#### Recorded data:
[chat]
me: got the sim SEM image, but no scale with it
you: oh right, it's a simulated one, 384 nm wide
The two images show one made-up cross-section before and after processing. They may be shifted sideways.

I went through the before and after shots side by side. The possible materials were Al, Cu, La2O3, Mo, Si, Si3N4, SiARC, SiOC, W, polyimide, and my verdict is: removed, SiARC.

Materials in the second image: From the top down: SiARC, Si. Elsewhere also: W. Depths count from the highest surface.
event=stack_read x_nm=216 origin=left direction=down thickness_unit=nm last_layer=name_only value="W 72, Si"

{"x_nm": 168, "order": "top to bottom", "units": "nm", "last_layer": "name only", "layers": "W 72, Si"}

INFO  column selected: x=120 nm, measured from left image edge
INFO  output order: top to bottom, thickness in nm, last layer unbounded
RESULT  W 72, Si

#### Required action:
Copy back the listing above exactly, but only from the line with "left image edge" through the line with "last layer unbounded", both ends included.

#### Exercise solution:
INFO  column selected: x=120 nm, measured from left image edge
INFO  output order: top to bottom, thickness in nm, last layer unbounded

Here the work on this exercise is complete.